**Exercise**
Nothing but the lines from the top of the following entries through the line with "Known at the start: full scale: 100 sccm" should be printed, exactly as they are.

**Information provided**
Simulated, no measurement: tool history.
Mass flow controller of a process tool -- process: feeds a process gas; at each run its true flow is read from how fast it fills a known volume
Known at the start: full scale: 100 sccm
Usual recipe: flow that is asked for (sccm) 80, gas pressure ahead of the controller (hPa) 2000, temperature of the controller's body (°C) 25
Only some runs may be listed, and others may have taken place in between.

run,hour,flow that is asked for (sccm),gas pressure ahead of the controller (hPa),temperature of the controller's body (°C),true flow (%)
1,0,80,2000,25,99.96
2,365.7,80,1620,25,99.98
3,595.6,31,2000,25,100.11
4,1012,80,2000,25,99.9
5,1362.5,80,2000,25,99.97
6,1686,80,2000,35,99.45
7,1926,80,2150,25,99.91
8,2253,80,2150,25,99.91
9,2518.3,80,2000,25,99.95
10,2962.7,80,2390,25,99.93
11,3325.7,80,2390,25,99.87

**Answer space**
Simulated, no measurement: tool history.
Mass flow controller of a process tool -- process: feeds a process gas; at each run its true flow is read from how fast it fills a known volume
Known at the start: full scale: 100 sccm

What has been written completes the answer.